--- Recorded data ---
------------------------------------------------
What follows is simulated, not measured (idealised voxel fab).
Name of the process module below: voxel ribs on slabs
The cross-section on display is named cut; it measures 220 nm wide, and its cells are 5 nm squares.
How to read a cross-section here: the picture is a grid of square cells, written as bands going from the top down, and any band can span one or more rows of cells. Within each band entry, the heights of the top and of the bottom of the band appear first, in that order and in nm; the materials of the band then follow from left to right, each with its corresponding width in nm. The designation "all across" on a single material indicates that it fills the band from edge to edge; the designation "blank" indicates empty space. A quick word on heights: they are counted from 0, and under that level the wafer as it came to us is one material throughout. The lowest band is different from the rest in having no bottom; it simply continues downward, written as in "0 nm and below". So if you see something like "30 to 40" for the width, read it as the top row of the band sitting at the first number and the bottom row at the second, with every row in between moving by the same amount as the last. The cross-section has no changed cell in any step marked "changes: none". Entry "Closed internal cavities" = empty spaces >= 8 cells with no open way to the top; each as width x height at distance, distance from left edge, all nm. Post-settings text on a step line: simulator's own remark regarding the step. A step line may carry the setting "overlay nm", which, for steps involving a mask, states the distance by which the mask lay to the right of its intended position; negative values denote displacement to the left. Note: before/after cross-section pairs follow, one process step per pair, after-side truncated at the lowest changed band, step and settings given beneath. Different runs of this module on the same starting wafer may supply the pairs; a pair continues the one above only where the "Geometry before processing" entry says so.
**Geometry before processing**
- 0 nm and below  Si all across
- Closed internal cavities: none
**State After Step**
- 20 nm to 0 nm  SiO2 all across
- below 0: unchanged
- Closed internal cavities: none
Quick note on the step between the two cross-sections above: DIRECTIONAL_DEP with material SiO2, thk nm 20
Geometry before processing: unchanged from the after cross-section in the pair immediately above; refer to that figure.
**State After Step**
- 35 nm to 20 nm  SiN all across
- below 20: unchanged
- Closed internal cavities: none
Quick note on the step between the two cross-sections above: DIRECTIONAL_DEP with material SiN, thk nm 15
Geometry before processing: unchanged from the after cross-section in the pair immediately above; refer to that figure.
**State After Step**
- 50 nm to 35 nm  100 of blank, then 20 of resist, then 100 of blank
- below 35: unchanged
------------------------------------------------

Please restate, word for word, the lines of the entries that run from the first line through the one holding "The cross-section on", and add nothing.

What follows is simulated, not measured (idealised voxel fab).
Name of the process module below: voxel ribs on slabs
The cross-section on display is named cut; it measures 220 nm wide, and its cells are 5 nm squares.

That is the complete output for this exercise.